Supplied material below:
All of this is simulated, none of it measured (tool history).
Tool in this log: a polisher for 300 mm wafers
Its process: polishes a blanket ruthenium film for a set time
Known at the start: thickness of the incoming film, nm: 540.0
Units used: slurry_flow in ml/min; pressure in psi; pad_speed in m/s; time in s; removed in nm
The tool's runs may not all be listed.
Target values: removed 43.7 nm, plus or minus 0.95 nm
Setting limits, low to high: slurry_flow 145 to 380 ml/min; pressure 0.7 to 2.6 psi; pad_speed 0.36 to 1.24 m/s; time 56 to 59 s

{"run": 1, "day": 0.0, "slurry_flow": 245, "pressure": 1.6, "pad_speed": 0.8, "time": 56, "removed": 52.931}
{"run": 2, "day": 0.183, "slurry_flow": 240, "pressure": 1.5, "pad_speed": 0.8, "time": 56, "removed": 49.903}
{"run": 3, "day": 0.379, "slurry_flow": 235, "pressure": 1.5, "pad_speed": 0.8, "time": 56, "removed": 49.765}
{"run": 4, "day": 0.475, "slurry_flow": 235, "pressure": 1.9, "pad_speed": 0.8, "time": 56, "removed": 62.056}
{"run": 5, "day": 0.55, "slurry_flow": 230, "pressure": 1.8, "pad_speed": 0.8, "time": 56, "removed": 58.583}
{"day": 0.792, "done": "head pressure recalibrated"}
End of Supplied material.

→ **Work order**
Repeat the records above exactly.

→ **Exercise result**
All of this is simulated, none of it measured (tool history).
Tool in this log: a polisher for 300 mm wafers
Its process: polishes a blanket ruthenium film for a set time
Known at the start: thickness of the incoming film, nm: 540.0
Units used: slurry_flow in ml/min; pressure in psi; pad_speed in m/s; time in s; removed in nm
The tool's runs may not all be listed.
Target values: removed 43.7 nm, plus or minus 0.95 nm
Setting limits, low to high: slurry_flow 145 to 380 ml/min; pressure 0.7 to 2.6 psi; pad_speed 0.36 to 1.24 m/s; time 56 to 59 s

{"run": 1, "day": 0.0, "slurry_flow": 245, "pressure": 1.6, "pad_speed": 0.8, "time": 56, "removed": 52.931}
{"run": 2, "day": 0.183, "slurry_flow": 240, "pressure": 1.5, "pad_speed": 0.8, "time": 56, "removed": 49.903}
{"run": 3, "day": 0.379, "slurry_flow": 235, "pressure": 1.5, "pad_speed": 0.8, "time": 56, "removed": 49.765}
{"run": 4, "day": 0.475, "slurry_flow": 235, "pressure": 1.9, "pad_speed": 0.8, "time": 56, "removed": 62.056}
{"run": 5, "day": 0.55, "slurry_flow": 230, "pressure": 1.8, "pad_speed": 0.8, "time": 56, "removed": 58.583}
{"day": 0.792, "done": "head pressure recalibrated"}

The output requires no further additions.